**WORK ITEM:** Set down each line from the start of the material exactly, please, up to and including the one that contains "the authors' place".

[DATA LISTING — start]

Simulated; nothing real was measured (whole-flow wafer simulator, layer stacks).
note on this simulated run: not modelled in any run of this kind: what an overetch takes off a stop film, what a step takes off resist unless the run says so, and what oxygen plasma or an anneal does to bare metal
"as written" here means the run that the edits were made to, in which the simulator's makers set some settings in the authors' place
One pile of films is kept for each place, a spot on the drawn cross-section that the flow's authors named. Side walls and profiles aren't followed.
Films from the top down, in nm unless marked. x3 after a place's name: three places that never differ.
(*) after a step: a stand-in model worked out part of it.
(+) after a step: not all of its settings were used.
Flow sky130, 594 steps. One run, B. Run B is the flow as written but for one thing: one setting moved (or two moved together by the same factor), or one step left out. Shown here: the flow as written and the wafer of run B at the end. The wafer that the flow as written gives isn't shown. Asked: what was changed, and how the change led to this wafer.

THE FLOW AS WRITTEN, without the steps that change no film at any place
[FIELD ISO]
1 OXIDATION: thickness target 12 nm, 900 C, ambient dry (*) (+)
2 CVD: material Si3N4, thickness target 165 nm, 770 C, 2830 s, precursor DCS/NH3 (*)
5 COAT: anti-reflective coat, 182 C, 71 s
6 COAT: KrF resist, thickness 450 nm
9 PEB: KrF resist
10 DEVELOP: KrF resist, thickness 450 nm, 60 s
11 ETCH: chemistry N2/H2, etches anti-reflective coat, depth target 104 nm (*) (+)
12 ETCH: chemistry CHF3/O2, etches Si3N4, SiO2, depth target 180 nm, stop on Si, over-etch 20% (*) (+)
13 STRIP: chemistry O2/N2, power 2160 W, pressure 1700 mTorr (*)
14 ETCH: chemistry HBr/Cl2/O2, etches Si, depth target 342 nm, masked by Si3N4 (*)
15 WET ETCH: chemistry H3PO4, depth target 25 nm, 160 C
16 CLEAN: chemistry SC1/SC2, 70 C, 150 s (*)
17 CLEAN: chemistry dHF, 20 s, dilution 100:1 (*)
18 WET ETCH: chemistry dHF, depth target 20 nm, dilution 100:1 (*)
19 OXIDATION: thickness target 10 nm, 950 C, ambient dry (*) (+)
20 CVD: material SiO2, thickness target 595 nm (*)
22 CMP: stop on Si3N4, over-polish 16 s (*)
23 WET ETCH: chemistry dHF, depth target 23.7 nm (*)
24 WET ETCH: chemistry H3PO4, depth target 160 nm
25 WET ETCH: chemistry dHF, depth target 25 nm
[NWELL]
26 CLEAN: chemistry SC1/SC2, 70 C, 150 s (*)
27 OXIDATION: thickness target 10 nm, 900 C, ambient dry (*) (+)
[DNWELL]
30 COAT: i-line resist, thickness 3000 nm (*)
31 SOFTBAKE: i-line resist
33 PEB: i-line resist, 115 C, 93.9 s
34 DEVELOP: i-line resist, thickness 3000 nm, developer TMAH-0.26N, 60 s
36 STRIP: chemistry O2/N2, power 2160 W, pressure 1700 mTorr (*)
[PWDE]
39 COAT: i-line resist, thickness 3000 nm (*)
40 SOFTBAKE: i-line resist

[DATA LISTING — finish]

**ANSWER SECTION:**
Simulated; nothing real was measured (whole-flow wafer simulator, layer stacks).
note on this simulated run: not modelled in any run of this kind: what an overetch takes off a stop film, what a step takes off resist unless the run says so, and what oxygen plasma or an anneal does to bare metal
"as written" here means the run that the edits were made to, in which the simulator's makers set some settings in the authors' place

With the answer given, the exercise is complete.